▶ [Extracted data]
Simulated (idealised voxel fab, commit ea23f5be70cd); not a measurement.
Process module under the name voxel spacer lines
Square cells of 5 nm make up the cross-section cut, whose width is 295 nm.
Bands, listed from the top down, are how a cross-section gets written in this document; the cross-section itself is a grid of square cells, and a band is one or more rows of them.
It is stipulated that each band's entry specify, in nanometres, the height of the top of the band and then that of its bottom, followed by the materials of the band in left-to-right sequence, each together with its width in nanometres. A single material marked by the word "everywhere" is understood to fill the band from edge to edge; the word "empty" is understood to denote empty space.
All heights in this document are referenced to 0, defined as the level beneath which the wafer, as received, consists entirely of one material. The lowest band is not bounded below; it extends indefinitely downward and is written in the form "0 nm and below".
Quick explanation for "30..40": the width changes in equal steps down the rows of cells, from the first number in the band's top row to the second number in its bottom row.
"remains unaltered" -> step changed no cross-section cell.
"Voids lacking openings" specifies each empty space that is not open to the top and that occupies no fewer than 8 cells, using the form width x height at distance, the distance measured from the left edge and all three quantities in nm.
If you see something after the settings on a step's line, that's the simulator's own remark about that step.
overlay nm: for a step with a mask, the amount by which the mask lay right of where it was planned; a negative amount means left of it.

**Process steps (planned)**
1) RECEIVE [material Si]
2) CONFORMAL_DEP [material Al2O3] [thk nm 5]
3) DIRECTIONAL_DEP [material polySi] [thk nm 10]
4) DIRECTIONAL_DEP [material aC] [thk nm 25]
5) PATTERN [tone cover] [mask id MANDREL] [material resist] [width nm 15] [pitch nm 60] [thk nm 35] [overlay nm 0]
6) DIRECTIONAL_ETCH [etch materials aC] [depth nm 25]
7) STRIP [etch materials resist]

▶ [Activity]
Nothing in the listing may be changed; retype it all exactly.

▶ [Answer section]
Simulated (idealised voxel fab, commit ea23f5be70cd); not a measurement.
Process module under the name voxel spacer lines
Square cells of 5 nm make up the cross-section cut, whose width is 295 nm.
Bands, listed from the top down, are how a cross-section gets written in this document; the cross-section itself is a grid of square cells, and a band is one or more rows of them.
It is stipulated that each band's entry specify, in nanometres, the height of the top of the band and then that of its bottom, followed by the materials of the band in left-to-right sequence, each together with its width in nanometres. A single material marked by the word "everywhere" is understood to fill the band from edge to edge; the word "empty" is understood to denote empty space.
All heights in this document are referenced to 0, defined as the level beneath which the wafer, as received, consists entirely of one material. The lowest band is not bounded below; it extends indefinitely downward and is written in the form "0 nm and below".
Quick explanation for "30..40": the width changes in equal steps down the rows of cells, from the first number in the band's top row to the second number in its bottom row.
"remains unaltered" -> step changed no cross-section cell.
"Voids lacking openings" specifies each empty space that is not open to the top and that occupies no fewer than 8 cells, using the form width x height at distance, the distance measured from the left edge and all three quantities in nm.
If you see something after the settings on a step's line, that's the simulator's own remark about that step.
overlay nm: for a step with a mask, the amount by which the mask lay right of where it was planned; a negative amount means left of it.

**Process steps (planned)**
1) RECEIVE [material Si]
2) CONFORMAL_DEP [material Al2O3] [thk nm 5]
3) DIRECTIONAL_DEP [material polySi] [thk nm 10]
4) DIRECTIONAL_DEP [material aC] [thk nm 25]
5) PATTERN [tone cover] [mask id MANDREL] [material resist] [width nm 15] [pitch nm 60] [thk nm 35] [overlay nm 0]
6) DIRECTIONAL_ETCH [etch materials aC] [depth nm 25]
7) STRIP [etch materials resist]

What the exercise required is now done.